Requirement ::
Which lines of the entries below run from the one holding "Cu, thk nm 5 |" to the one holding "35, overlay nm 0 |", inclusive? Set down exactly those lines and no others.

Excerpted data ::
------------------------------
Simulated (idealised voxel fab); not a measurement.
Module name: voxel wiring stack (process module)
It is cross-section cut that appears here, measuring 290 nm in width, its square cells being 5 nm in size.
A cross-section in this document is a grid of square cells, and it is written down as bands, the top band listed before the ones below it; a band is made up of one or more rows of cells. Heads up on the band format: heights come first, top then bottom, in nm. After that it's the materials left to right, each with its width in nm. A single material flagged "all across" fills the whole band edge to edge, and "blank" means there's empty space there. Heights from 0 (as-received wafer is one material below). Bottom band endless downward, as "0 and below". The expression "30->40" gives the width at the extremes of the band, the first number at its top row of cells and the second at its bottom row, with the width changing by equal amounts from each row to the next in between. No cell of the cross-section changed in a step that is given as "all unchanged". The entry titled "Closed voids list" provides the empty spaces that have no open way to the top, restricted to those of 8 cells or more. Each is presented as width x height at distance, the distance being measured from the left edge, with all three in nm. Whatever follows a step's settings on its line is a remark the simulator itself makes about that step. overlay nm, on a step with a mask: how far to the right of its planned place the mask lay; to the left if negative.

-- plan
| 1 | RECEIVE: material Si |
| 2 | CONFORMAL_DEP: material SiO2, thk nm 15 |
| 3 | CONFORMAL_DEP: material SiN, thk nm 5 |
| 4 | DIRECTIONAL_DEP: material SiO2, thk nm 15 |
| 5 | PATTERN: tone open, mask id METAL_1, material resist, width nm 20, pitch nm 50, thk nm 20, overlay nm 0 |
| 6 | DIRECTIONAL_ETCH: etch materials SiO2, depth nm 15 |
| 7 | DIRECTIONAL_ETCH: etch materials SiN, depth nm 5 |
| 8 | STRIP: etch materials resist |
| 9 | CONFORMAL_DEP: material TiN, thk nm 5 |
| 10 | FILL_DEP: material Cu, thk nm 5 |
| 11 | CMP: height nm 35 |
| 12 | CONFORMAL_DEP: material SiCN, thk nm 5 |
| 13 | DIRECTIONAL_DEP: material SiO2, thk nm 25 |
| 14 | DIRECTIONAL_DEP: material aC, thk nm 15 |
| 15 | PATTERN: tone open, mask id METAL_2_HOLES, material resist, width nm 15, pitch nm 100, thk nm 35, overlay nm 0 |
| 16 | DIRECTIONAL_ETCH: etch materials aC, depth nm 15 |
------------------------------

Result ::
| 10 | FILL_DEP: material Cu, thk nm 5 |
| 11 | CMP: height nm 35 |
| 12 | CONFORMAL_DEP: material SiCN, thk nm 5 |
| 13 | DIRECTIONAL_DEP: material SiO2, thk nm 25 |
| 14 | DIRECTIONAL_DEP: material aC, thk nm 15 |
| 15 | PATTERN: tone open, mask id METAL_2_HOLES, material resist, width nm 15, pitch nm 100, thk nm 35, overlay nm 0 |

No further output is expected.